Only the lines from the first line of the records through the line containing "C1: hours since the last thermocouple change" belong in the answer. Copy them exactly.

══ The data

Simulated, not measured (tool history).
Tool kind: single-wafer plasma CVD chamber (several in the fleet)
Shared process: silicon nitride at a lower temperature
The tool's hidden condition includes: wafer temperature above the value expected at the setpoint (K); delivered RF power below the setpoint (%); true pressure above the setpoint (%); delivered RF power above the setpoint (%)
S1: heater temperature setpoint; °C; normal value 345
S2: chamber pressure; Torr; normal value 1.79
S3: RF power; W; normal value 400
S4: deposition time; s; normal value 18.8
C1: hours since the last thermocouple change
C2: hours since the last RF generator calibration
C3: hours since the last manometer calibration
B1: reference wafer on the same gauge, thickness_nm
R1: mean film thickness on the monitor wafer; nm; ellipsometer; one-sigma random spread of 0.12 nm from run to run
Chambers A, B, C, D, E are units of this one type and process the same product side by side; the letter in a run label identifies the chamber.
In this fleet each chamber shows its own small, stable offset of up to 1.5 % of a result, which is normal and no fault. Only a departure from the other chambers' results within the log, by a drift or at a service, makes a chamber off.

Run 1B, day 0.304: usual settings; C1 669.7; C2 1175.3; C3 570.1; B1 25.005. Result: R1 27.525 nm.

════

- Task response -
Simulated, not measured (tool history).
Tool kind: single-wafer plasma CVD chamber (several in the fleet)
Shared process: silicon nitride at a lower temperature
The tool's hidden condition includes: wafer temperature above the value expected at the setpoint (K); delivered RF power below the setpoint (%); true pressure above the setpoint (%); delivered RF power above the setpoint (%)
S1: heater temperature setpoint; °C; normal value 345
S2: chamber pressure; Torr; normal value 1.79
S3: RF power; W; normal value 400
S4: deposition time; s; normal value 18.8
C1: hours since the last thermocouple change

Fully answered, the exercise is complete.